- [Data under study]:
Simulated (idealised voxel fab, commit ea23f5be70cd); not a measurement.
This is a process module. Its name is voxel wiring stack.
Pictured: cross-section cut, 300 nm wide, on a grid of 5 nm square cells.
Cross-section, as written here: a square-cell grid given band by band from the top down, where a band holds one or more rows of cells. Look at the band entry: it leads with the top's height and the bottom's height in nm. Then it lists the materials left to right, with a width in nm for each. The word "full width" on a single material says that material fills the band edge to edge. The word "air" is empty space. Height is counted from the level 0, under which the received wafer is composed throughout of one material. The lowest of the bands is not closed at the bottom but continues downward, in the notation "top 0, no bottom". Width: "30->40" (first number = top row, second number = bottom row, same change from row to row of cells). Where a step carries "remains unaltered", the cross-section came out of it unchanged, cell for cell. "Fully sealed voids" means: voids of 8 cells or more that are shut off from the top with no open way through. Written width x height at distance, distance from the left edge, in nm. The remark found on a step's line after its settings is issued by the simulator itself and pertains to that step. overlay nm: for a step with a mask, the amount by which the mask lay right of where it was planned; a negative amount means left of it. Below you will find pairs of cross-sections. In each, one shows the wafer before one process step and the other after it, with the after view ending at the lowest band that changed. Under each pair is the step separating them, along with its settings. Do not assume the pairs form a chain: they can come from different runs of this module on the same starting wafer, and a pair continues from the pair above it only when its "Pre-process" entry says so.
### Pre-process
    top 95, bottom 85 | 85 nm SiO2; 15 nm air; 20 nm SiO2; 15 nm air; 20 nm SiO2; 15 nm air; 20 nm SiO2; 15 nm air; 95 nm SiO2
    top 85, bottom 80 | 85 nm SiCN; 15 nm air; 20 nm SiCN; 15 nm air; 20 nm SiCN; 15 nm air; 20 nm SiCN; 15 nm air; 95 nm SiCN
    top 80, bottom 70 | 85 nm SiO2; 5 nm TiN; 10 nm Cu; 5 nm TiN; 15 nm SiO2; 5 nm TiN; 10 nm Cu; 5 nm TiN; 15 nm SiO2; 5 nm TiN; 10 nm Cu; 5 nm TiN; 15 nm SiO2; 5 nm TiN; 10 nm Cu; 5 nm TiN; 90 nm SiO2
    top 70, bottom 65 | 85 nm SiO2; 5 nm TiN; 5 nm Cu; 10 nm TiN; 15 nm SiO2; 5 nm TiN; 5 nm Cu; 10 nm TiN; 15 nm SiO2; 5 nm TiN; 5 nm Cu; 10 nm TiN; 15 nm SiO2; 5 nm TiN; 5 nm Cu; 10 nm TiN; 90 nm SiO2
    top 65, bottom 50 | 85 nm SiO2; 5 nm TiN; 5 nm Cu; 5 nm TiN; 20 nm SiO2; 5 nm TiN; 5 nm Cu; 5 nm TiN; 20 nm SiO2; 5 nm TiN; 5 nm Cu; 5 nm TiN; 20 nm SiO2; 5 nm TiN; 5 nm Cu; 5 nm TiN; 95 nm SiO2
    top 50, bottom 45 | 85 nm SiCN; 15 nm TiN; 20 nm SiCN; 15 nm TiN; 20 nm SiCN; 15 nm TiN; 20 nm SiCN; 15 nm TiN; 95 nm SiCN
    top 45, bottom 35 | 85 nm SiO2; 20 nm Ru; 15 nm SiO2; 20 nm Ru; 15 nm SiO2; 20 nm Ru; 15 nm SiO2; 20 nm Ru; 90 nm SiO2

- [Required action]:
Everything from the first line of the listing above through the line holding "Pictured: cross-section cut, 300" must be retyped exactly; nothing else belongs in the reply.

- [Answer space]:
Simulated (idealised voxel fab, commit ea23f5be70cd); not a measurement.
This is a process module. Its name is voxel wiring stack.
Pictured: cross-section cut, 300 nm wide, on a grid of 5 nm square cells.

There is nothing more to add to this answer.